──────── Listed entries ────────

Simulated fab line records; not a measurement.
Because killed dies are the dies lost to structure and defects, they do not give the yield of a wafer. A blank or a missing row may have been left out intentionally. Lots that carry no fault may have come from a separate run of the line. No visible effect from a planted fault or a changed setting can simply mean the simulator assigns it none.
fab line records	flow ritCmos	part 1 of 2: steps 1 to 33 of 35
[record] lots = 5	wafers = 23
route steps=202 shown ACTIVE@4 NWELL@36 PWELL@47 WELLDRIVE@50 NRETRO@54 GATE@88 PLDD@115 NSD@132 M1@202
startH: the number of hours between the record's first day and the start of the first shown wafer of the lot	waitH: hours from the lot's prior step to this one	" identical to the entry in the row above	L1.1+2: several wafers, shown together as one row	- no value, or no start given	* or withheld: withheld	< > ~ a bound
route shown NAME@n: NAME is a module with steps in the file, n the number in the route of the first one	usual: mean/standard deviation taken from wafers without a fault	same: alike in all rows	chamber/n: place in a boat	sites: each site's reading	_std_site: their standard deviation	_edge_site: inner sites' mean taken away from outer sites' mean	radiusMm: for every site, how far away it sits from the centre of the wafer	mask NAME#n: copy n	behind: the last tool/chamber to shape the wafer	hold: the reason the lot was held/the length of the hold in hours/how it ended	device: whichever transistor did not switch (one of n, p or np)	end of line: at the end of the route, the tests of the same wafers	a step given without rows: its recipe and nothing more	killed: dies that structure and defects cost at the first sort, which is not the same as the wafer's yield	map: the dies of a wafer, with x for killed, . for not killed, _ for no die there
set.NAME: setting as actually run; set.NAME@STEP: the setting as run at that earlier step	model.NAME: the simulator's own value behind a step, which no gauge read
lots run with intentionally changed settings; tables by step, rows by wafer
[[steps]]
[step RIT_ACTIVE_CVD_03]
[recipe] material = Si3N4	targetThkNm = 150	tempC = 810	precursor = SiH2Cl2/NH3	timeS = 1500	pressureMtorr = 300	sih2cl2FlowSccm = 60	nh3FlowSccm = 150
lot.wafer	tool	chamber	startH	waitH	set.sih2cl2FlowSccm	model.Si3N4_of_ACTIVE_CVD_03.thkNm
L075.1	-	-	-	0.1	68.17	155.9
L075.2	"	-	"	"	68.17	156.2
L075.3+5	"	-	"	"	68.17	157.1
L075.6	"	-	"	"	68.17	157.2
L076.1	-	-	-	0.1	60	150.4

────────

Task item:
Having output the line that contains "startH: the number", stop. Every line before it, back to the first line of the data, must be reproduced exactly.

Exercise result:
Simulated fab line records; not a measurement.
Because killed dies are the dies lost to structure and defects, they do not give the yield of a wafer. A blank or a missing row may have been left out intentionally. Lots that carry no fault may have come from a separate run of the line. No visible effect from a planted fault or a changed setting can simply mean the simulator assigns it none.
fab line records	flow ritCmos	part 1 of 2: steps 1 to 33 of 35
[record] lots = 5	wafers = 23
route steps=202 shown ACTIVE@4 NWELL@36 PWELL@47 WELLDRIVE@50 NRETRO@54 GATE@88 PLDD@115 NSD@132 M1@202
startH: the number of hours between the record's first day and the start of the first shown wafer of the lot	waitH: hours from the lot's prior step to this one	" identical to the entry in the row above	L1.1+2: several wafers, shown together as one row	- no value, or no start given	* or withheld: withheld	< > ~ a bound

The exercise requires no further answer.